------ INPUT DATA

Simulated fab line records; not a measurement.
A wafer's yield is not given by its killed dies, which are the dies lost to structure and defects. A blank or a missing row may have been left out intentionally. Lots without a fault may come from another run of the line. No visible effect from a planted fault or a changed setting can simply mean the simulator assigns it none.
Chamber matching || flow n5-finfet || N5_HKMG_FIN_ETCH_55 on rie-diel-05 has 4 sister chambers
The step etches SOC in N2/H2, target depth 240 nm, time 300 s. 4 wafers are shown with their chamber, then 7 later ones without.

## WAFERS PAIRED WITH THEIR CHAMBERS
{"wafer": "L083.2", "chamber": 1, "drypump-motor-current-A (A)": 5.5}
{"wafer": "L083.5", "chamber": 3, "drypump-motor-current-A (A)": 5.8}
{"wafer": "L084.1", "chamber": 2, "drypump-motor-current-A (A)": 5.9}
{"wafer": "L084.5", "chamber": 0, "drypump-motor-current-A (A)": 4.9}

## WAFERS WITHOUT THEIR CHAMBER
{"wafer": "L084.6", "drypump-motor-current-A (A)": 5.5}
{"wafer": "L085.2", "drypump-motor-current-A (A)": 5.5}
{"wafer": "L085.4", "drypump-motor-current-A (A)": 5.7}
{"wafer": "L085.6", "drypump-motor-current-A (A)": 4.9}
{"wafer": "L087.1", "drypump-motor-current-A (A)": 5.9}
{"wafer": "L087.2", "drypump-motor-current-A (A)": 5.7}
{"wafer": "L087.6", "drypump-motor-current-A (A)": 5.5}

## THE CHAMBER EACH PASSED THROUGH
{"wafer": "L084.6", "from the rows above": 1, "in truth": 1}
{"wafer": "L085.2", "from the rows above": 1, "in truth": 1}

------------

= ACTIVITY =
Starting with the first line of the data above, copy each line exactly until you reach the line with "## WAFERS WITHOUT THEIR CHAMBER"; include that line as well.

= WRITTEN SOLUTION =
Simulated fab line records; not a measurement.
A wafer's yield is not given by its killed dies, which are the dies lost to structure and defects. A blank or a missing row may have been left out intentionally. Lots without a fault may come from another run of the line. No visible effect from a planted fault or a changed setting can simply mean the simulator assigns it none.
Chamber matching || flow n5-finfet || N5_HKMG_FIN_ETCH_55 on rie-diel-05 has 4 sister chambers
The step etches SOC in N2/H2, target depth 240 nm, time 300 s. 4 wafers are shown with their chamber, then 7 later ones without.

## WAFERS PAIRED WITH THEIR CHAMBERS
{"wafer": "L083.2", "chamber": 1, "drypump-motor-current-A (A)": 5.5}
{"wafer": "L083.5", "chamber": 3, "drypump-motor-current-A (A)": 5.8}
{"wafer": "L084.1", "chamber": 2, "drypump-motor-current-A (A)": 5.9}
{"wafer": "L084.5", "chamber": 0, "drypump-motor-current-A (A)": 4.9}

## WAFERS WITHOUT THEIR CHAMBER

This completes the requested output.